*** Begin section ***

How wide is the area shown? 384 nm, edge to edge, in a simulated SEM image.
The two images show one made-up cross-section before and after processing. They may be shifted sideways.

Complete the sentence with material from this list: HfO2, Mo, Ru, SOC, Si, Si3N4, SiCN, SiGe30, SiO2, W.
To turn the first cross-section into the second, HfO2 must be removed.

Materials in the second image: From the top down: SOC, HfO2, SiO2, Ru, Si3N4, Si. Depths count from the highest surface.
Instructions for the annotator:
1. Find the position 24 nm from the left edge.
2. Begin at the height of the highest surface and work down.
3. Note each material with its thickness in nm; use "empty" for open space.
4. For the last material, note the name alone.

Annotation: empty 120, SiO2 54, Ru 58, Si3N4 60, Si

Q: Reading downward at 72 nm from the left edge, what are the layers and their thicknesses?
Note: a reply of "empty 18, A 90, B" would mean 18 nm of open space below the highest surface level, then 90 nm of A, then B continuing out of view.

*** End section ***

WORK TASK >> Please give all the entries above again, exactly as they stand.

WRITTEN RESPONSE >>
How wide is the area shown? 384 nm, edge to edge, in a simulated SEM image.
The two images show one made-up cross-section before and after processing. They may be shifted sideways.

Complete the sentence with material from this list: HfO2, Mo, Ru, SOC, Si, Si3N4, SiCN, SiGe30, SiO2, W.
To turn the first cross-section into the second, HfO2 must be removed.

Materials in the second image: From the top down: SOC, HfO2, SiO2, Ru, Si3N4, Si. Depths count from the highest surface.
Instructions for the annotator:
1. Find the position 24 nm from the left edge.
2. Begin at the height of the highest surface and work down.
3. Note each material with its thickness in nm; use "empty" for open space.
4. For the last material, note the name alone.

Annotation: empty 120, SiO2 54, Ru 58, Si3N4 60, Si

Q: Reading downward at 72 nm from the left edge, what are the layers and their thicknesses?
Note: a reply of "empty 18, A 90, B" would mean 18 nm of open space below the highest surface level, then 90 nm of A, then B continuing out of view.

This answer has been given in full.